§ **Brief**
In the entries below, the lines from the one with "In a pile the" through the one with "A step followed" are to be copied exactly; both ends count.

• • • •

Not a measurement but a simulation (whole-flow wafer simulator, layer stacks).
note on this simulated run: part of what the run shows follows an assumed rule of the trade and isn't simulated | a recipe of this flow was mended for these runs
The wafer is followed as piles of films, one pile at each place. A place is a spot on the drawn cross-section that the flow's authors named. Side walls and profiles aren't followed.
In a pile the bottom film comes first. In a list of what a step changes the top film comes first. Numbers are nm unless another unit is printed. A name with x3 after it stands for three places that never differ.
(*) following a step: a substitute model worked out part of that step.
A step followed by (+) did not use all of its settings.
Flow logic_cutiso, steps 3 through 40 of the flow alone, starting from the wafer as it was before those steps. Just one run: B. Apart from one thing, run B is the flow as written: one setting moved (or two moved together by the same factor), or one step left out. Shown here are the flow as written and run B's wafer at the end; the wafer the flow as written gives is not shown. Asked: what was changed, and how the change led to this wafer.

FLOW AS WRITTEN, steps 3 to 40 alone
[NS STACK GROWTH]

• • • •

§ **Task response**
In a pile the bottom film comes first. In a list of what a step changes the top film comes first. Numbers are nm unless another unit is printed. A name with x3 after it stands for three places that never differ.
(*) following a step: a substitute model worked out part of that step.
A step followed by (+) did not use all of its settings.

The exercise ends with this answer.